Work task
Copy out, unchanged, every line from the start of the records to the line that contains "Square cells of", and stop there.

(Beginning of Supplied records)
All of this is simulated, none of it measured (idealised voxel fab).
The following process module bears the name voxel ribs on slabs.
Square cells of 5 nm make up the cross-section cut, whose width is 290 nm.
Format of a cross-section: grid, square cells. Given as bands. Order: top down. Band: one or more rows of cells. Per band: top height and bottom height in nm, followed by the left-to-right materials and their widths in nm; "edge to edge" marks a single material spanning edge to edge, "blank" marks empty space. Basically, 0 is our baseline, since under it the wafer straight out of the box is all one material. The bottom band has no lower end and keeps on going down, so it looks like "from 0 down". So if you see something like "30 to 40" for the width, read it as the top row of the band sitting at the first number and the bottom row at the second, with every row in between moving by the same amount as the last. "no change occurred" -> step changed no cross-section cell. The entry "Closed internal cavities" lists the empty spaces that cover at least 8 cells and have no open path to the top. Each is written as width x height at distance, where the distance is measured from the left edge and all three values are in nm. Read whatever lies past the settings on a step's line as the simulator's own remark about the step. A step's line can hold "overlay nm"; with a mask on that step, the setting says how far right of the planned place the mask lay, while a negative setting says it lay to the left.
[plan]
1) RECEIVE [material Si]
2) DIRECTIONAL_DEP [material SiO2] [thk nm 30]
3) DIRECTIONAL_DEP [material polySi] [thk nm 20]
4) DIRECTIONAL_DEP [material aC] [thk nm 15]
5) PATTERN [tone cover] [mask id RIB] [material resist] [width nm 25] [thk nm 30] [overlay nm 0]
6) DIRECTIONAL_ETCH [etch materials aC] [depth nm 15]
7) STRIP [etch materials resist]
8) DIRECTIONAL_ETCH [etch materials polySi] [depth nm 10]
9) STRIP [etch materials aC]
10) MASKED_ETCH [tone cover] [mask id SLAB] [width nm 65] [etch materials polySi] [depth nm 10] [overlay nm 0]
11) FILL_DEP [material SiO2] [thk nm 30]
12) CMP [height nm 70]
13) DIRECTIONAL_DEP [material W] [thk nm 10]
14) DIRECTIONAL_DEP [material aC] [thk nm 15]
(End of Supplied records)

Response area
All of this is simulated, none of it measured (idealised voxel fab).
The following process module bears the name voxel ribs on slabs.
Square cells of 5 nm make up the cross-section cut, whose width is 290 nm.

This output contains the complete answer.